## REQUIRED ACTION
Starting with the line containing "Anyone who measures" and going on through the line containing "Candidate: I'd say 0.0758 um.", return the lines of the data below exactly, and only those.

## PROVIDED RECORDS
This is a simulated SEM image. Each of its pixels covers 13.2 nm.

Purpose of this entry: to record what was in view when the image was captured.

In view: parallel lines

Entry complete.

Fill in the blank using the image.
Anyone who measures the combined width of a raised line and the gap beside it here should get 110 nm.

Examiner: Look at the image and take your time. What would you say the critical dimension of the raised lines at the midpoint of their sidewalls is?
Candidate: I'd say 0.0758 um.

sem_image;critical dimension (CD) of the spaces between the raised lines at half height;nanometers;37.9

## TASK RESULT
Anyone who measures the combined width of a raised line and the gap beside it here should get 110 nm.

Examiner: Look at the image and take your time. What would you say the critical dimension of the raised lines at the midpoint of their sidewalls is?
Candidate: I'd say 0.0758 um.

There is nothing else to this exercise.